Your answer should consist solely of the lines from the first line of the data through the line with "2. Object or pattern shown: raised bodies", each reproduced exactly.

----------
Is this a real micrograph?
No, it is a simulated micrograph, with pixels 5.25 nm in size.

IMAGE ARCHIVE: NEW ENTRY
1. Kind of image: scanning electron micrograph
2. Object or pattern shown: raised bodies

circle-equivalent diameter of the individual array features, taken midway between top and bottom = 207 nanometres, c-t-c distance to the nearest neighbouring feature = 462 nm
----------

◆ Exercise solution:
Is this a real micrograph?
No, it is a simulated micrograph, with pixels 5.25 nm in size.

IMAGE ARCHIVE: NEW ENTRY
1. Kind of image: scanning electron micrograph
2. Object or pattern shown: raised bodies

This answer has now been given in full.